▸ DATASET EXCERPTS:
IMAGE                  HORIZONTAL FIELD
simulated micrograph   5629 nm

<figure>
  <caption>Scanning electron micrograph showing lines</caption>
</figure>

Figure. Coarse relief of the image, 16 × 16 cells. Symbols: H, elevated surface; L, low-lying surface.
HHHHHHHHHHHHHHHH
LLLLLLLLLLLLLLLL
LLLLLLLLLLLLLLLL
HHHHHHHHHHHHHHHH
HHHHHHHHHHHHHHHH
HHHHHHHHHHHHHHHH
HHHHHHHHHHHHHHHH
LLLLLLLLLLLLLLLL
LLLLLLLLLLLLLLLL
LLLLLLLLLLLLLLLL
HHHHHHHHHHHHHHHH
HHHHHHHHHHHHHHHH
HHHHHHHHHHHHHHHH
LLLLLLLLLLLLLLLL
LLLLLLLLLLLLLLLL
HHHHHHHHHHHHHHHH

▸ WORK TASK:
Return, line for line and unchanged, the data from its first line through the line containing "Figure. Coarse relief".

▸ WORKED SOLUTION:
IMAGE                  HORIZONTAL FIELD
simulated micrograph   5629 nm

<figure>
  <caption>Scanning electron micrograph showing lines</caption>
</figure>

Figure. Coarse relief of the image, 16 × 16 cells. Symbols: H, elevated surface; L, low-lying surface.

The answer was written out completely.